Brief: Could you restate word for word every line of the records below, from the first one to the one holding "Process module heading"?

Information given:
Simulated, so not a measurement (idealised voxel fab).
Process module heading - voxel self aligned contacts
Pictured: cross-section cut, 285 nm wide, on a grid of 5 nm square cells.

Task result:
Simulated, so not a measurement (idealised voxel fab).
Process module heading - voxel self aligned contacts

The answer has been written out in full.